TASK ITEM ▸ Word for word, reproduce each entry.

GIVEN RECORDS ▸
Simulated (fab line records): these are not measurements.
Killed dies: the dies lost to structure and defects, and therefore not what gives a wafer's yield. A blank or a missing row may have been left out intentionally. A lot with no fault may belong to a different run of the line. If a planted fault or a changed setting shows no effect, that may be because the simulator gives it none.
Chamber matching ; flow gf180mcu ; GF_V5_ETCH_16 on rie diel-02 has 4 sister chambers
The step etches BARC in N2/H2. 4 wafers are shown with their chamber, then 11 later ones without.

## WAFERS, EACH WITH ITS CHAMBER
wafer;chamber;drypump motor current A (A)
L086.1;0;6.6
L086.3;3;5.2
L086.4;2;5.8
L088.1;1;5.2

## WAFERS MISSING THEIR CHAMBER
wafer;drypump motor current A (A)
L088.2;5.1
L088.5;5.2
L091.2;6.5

WRITTEN ANSWER ▸
Simulated (fab line records): these are not measurements.
Killed dies: the dies lost to structure and defects, and therefore not what gives a wafer's yield. A blank or a missing row may have been left out intentionally. A lot with no fault may belong to a different run of the line. If a planted fault or a changed setting shows no effect, that may be because the simulator gives it none.
Chamber matching ; flow gf180mcu ; GF_V5_ETCH_16 on rie diel-02 has 4 sister chambers
The step etches BARC in N2/H2. 4 wafers are shown with their chamber, then 11 later ones without.

## WAFERS, EACH WITH ITS CHAMBER
wafer;chamber;drypump motor current A (A)
L086.1;0;6.6
L086.3;3;5.2
L086.4;2;5.8
L088.1;1;5.2

## WAFERS MISSING THEIR CHAMBER
wafer;drypump motor current A (A)
L088.2;5.1
L088.5;5.2
L091.2;6.5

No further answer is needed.